> **ACTION ITEM**:
From the first line of the data below, repeat each line exactly until you reach the line with "Process run on"; include that line too.

━━━ DATA LISTING ━━━

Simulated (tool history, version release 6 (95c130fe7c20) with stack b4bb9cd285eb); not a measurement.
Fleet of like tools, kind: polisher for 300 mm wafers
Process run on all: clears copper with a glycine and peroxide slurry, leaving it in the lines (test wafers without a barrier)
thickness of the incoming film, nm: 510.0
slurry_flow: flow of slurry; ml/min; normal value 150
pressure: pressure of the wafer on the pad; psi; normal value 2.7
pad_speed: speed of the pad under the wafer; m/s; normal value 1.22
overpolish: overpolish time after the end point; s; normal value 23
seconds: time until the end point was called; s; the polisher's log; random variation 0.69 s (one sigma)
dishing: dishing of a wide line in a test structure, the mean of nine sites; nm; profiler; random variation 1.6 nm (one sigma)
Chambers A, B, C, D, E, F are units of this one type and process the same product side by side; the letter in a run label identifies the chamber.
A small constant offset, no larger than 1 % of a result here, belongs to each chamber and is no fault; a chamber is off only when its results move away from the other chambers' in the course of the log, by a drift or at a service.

━━━

> **TASK OUTPUT**:
Simulated (tool history, version release 6 (95c130fe7c20) with stack b4bb9cd285eb); not a measurement.
Fleet of like tools, kind: polisher for 300 mm wafers
Process run on all: clears copper with a glycine and peroxide slurry, leaving it in the lines (test wafers without a barrier)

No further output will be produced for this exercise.